*** Block opens ***
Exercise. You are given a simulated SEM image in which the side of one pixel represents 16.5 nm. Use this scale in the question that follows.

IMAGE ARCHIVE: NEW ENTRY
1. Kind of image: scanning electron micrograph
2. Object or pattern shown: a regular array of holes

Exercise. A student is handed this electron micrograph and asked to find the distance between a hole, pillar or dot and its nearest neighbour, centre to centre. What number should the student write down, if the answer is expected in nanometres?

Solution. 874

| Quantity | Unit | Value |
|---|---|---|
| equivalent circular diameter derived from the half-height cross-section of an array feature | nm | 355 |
*** Block closes ***

- _Assignment_:
Would you print exactly the lines from the first line of the entries above through the line that has "2. Object or", both included, and stop there?

- _Answer section_:
Exercise. You are given a simulated SEM image in which the side of one pixel represents 16.5 nm. Use this scale in the question that follows.

IMAGE ARCHIVE: NEW ENTRY
1. Kind of image: scanning electron micrograph
2. Object or pattern shown: a regular array of holes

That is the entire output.